===== MATERIAL PROVIDED

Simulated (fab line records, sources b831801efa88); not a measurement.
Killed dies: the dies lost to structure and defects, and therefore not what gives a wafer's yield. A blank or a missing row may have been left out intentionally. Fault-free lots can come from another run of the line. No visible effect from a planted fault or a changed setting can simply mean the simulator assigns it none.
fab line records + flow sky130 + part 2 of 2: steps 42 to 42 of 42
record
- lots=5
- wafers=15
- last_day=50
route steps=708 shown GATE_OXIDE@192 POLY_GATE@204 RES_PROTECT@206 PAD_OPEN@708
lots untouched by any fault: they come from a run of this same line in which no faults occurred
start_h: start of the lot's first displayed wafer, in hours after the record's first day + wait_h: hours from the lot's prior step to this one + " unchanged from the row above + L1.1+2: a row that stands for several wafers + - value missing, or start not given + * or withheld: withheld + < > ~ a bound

==========

REQUIREMENT
Word for word, repeat the data from its first line through the line with "lots untouched by", including both of those lines and no others.

EXERCISE RESULT
Simulated (fab line records, sources b831801efa88); not a measurement.
Killed dies: the dies lost to structure and defects, and therefore not what gives a wafer's yield. A blank or a missing row may have been left out intentionally. Fault-free lots can come from another run of the line. No visible effect from a planted fault or a changed setting can simply mean the simulator assigns it none.
fab line records + flow sky130 + part 2 of 2: steps 42 to 42 of 42
record
- lots=5
- wafers=15
- last_day=50
route steps=708 shown GATE_OXIDE@192 POLY_GATE@204 RES_PROTECT@206 PAD_OPEN@708
lots untouched by any fault: they come from a run of this same line in which no faults occurred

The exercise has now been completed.